Start of Given entries

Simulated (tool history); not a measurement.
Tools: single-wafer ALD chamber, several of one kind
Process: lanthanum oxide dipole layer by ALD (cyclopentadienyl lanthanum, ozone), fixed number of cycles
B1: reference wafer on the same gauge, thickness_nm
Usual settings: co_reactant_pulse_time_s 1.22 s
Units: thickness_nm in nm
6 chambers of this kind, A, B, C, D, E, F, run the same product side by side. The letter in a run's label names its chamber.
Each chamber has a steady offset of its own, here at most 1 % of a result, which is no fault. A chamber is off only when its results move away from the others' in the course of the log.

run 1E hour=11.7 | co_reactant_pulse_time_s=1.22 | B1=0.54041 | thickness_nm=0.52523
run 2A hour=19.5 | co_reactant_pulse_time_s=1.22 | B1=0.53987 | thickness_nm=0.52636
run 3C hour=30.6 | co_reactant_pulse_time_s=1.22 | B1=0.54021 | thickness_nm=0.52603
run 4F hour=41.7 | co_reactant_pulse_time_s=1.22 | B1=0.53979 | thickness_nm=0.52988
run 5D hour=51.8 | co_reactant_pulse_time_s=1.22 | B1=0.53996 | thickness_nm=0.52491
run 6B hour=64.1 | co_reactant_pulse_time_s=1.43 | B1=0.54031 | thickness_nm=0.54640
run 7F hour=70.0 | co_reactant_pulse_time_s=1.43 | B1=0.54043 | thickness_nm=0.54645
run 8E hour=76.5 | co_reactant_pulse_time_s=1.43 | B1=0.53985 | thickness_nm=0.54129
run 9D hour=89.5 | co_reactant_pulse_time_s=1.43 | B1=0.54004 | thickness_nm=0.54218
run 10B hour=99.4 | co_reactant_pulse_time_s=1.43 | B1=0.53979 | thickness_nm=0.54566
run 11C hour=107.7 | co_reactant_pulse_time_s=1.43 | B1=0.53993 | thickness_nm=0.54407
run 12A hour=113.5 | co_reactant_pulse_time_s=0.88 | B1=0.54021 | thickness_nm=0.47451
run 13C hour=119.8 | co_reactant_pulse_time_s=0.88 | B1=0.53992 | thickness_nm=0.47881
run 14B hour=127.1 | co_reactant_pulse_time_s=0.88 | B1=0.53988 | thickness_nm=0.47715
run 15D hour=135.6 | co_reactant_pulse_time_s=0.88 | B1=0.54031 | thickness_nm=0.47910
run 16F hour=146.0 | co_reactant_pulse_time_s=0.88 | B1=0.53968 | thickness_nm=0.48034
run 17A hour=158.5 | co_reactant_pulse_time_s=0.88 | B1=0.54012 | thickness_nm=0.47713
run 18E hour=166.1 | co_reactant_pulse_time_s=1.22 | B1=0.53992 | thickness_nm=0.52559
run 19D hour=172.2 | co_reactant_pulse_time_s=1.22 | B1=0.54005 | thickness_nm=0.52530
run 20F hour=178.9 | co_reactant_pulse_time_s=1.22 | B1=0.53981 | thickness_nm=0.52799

End of Given entries

(Work instruction) Both the first line of the records above and the line containing "Units: thickness_nm in nm" are to be transcribed exactly, together with every line between them, and nothing else.

(Exercise answer)
Simulated (tool history); not a measurement.
Tools: single-wafer ALD chamber, several of one kind
Process: lanthanum oxide dipole layer by ALD (cyclopentadienyl lanthanum, ozone), fixed number of cycles
B1: reference wafer on the same gauge, thickness_nm
Usual settings: co_reactant_pulse_time_s 1.22 s
Units: thickness_nm in nm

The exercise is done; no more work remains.